■ **RECORDS SHOWN**
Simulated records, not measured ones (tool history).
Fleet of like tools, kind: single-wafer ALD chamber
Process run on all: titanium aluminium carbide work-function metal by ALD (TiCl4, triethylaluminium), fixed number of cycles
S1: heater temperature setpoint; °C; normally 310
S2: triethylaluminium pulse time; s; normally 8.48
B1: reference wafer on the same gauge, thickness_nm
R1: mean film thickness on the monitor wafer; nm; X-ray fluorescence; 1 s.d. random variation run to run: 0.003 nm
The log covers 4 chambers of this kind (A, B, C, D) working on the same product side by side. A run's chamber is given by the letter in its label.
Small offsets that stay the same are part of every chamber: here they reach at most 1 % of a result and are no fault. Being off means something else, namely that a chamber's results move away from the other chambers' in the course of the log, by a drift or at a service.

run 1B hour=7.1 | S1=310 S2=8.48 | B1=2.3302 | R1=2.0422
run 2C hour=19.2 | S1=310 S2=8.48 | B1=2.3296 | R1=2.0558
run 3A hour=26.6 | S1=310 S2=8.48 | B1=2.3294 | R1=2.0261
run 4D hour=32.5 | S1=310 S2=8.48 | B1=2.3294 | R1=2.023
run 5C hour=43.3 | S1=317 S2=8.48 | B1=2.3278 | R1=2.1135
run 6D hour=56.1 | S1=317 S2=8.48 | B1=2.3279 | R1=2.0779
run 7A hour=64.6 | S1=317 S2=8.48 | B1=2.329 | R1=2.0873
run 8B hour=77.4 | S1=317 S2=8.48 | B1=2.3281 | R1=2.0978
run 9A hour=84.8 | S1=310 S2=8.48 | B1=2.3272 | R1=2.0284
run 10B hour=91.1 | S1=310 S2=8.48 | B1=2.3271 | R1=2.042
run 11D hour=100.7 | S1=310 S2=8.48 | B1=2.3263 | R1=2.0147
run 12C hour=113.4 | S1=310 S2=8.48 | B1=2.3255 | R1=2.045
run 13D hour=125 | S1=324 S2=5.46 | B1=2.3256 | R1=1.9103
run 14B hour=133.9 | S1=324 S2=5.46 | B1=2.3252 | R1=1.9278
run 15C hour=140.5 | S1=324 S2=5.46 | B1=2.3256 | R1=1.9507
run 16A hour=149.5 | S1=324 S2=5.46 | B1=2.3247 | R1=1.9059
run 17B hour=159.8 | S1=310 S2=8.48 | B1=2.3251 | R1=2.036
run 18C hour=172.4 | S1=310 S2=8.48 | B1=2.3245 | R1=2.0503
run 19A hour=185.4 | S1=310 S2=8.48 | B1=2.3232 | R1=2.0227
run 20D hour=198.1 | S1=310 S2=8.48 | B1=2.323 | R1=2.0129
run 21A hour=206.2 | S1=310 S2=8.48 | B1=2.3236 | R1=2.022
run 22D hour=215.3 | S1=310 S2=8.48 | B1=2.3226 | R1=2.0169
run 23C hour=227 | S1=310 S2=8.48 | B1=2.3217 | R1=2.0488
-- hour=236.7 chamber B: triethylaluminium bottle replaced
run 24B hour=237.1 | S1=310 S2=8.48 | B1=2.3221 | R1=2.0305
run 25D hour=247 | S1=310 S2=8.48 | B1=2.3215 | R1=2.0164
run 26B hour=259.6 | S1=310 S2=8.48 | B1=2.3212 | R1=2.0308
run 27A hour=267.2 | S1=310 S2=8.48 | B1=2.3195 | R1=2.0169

■ **REQUIREMENT**
Repeat each line of the data above, exactly as it appears, from the first through the line that contains "S2: triethylaluminium pulse".

■ **RESPONSE AREA**
Simulated records, not measured ones (tool history).
Fleet of like tools, kind: single-wafer ALD chamber
Process run on all: titanium aluminium carbide work-function metal by ALD (TiCl4, triethylaluminium), fixed number of cycles
S1: heater temperature setpoint; °C; normally 310
S2: triethylaluminium pulse time; s; normally 8.48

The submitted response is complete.